REQUIREMENT
The listing below holds a line with "A width such" and a later line with "the cross-section changed.". Write out those two lines and every line between them, exactly, and nothing else.

-------- DATASET CONTENT --------

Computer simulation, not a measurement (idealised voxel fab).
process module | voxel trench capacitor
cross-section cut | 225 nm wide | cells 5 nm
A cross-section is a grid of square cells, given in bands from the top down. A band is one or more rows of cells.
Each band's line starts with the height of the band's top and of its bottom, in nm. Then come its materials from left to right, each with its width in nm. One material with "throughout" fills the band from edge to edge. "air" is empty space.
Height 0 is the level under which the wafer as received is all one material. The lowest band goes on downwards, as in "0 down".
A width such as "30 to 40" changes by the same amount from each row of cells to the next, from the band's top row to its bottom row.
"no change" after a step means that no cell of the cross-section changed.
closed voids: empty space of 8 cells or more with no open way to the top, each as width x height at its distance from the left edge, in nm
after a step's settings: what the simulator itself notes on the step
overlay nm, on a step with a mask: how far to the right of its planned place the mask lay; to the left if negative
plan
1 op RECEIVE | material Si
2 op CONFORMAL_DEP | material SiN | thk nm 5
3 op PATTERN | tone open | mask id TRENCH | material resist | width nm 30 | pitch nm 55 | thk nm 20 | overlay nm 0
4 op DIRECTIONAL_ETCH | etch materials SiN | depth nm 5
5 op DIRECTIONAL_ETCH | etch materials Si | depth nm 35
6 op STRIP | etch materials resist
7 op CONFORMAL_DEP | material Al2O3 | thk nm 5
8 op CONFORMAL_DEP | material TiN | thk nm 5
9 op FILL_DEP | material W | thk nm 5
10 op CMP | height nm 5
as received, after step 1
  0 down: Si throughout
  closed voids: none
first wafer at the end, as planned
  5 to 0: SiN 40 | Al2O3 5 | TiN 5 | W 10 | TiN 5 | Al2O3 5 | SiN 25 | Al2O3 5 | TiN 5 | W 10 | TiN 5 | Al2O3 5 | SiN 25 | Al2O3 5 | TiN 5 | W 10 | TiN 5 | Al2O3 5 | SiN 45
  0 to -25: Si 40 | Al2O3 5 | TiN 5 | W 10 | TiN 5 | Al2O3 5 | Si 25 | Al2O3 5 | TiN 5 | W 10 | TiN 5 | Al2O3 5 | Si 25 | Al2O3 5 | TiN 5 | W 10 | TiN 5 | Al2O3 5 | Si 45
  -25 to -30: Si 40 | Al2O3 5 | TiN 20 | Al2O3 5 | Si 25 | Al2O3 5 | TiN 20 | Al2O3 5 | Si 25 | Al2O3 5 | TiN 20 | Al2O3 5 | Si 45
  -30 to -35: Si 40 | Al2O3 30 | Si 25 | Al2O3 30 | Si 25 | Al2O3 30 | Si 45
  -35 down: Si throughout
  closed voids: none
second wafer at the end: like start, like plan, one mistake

--------

WRITTEN RESPONSE
A width such as "30 to 40" changes by the same amount from each row of cells to the next, from the band's top row to its bottom row.
"no change" after a step means that no cell of the cross-section changed.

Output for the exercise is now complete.